WORK ORDER:
Transcribe only the lines of the listing below from the one holding "Your spot: 168 nm from the left edge" through the one holding "[profile] output = name", inclusive, without any change.

GIVEN RECORDS:
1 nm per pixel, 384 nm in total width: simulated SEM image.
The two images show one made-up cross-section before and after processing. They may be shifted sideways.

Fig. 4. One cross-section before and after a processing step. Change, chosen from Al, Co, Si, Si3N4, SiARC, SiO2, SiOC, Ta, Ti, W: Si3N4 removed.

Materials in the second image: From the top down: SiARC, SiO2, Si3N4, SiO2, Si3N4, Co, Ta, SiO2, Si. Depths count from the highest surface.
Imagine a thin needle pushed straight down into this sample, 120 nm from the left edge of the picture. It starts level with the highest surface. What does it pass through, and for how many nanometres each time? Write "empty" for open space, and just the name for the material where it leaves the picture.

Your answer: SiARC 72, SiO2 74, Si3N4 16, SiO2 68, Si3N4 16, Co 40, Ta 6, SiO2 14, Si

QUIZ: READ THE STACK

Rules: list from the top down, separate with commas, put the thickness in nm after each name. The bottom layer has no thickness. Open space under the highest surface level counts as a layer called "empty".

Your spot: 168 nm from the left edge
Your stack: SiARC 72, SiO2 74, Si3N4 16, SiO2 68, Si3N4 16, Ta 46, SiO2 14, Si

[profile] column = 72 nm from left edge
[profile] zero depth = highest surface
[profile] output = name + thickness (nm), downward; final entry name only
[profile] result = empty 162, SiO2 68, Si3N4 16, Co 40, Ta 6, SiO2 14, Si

SOLUTION:
Your spot: 168 nm from the left edge
Your stack: SiARC 72, SiO2 74, Si3N4 16, SiO2 68, Si3N4 16, Ta 46, SiO2 14, Si

[profile] column = 72 nm from left edge
[profile] zero depth = highest surface
[profile] output = name + thickness (nm), downward; final entry name only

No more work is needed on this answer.